*** Opening Given entries ***

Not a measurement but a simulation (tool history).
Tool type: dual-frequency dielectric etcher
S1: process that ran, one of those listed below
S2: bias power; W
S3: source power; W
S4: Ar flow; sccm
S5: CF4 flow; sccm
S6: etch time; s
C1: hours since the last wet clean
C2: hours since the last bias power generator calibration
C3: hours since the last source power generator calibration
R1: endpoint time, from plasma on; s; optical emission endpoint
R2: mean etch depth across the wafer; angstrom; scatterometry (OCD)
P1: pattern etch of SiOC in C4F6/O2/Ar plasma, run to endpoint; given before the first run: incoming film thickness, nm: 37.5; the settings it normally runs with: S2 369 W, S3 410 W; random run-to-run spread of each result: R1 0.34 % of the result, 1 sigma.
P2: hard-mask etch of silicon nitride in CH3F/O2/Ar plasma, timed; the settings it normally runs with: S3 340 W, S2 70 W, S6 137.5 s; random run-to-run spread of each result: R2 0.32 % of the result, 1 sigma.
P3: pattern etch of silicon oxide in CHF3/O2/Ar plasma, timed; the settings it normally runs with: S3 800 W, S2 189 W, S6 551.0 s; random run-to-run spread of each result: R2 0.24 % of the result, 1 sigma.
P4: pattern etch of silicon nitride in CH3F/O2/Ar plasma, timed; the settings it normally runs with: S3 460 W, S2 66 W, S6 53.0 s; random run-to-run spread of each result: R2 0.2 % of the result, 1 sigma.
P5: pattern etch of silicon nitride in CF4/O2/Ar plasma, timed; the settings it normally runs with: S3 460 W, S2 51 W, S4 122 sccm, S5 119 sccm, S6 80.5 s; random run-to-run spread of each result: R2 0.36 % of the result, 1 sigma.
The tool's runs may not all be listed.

*** Closing Given entries ***

### Action item:
Above are some records; copy exactly the lines from the one with "R1: endpoint time, from" through the one with "P1: pattern etch", both included, and no others.

### Your response:
R1: endpoint time, from plasma on; s; optical emission endpoint
R2: mean etch depth across the wafer; angstrom; scatterometry (OCD)
P1: pattern etch of SiOC in C4F6/O2/Ar plasma, run to endpoint; given before the first run: incoming film thickness, nm: 37.5; the settings it normally runs with: S2 369 W, S3 410 W; random run-to-run spread of each result: R1 0.34 % of the result, 1 sigma.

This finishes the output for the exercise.